Work instruction - One range is to be output from the listing below, exactly as written: the line with "S3: parts of" to the line with "R5: thickness taken", both kept.

*** Provided data Section Begins ***
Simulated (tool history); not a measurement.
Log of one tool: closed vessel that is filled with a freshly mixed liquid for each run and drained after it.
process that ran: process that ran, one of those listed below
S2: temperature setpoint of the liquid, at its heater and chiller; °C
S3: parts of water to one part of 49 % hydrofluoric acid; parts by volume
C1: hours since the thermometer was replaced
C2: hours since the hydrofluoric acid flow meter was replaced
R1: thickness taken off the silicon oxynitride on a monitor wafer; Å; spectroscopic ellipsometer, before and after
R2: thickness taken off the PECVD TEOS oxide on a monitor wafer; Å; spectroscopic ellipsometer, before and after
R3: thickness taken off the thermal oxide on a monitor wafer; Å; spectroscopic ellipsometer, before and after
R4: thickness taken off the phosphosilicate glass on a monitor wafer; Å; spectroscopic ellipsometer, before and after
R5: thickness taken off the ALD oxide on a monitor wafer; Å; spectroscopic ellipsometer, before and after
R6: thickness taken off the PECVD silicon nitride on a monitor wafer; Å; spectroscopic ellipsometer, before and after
*** Provided data Section Ends ***

Reply -
S3: parts of water to one part of 49 % hydrofluoric acid; parts by volume
C1: hours since the thermometer was replaced
C2: hours since the hydrofluoric acid flow meter was replaced
R1: thickness taken off the silicon oxynitride on a monitor wafer; Å; spectroscopic ellipsometer, before and after
R2: thickness taken off the PECVD TEOS oxide on a monitor wafer; Å; spectroscopic ellipsometer, before and after
R3: thickness taken off the thermal oxide on a monitor wafer; Å; spectroscopic ellipsometer, before and after
R4: thickness taken off the phosphosilicate glass on a monitor wafer; Å; spectroscopic ellipsometer, before and after
R5: thickness taken off the ALD oxide on a monitor wafer; Å; spectroscopic ellipsometer, before and after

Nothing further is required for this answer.